Only the lines below between the ones containing "Figure 2. Scanning" and "or ., respectively |", inclusive, are to be reproduced, each exactly as it stands.

____ MATERIAL PROVIDED
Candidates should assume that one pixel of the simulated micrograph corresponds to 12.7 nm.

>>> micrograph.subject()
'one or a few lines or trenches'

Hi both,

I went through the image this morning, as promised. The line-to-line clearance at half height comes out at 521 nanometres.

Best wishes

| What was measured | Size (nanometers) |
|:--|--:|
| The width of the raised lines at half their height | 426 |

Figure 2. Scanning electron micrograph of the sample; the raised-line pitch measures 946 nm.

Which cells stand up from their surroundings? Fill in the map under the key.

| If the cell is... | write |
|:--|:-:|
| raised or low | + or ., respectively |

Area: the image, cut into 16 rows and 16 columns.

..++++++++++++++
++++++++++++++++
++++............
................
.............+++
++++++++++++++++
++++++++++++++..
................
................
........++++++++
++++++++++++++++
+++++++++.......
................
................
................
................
________

TASK RESPONSE
Figure 2. Scanning electron micrograph of the sample; the raised-line pitch measures 946 nm.

Which cells stand up from their surroundings? Fill in the map under the key.

| If the cell is... | write |
|:--|:-:|
| raised or low | + or ., respectively |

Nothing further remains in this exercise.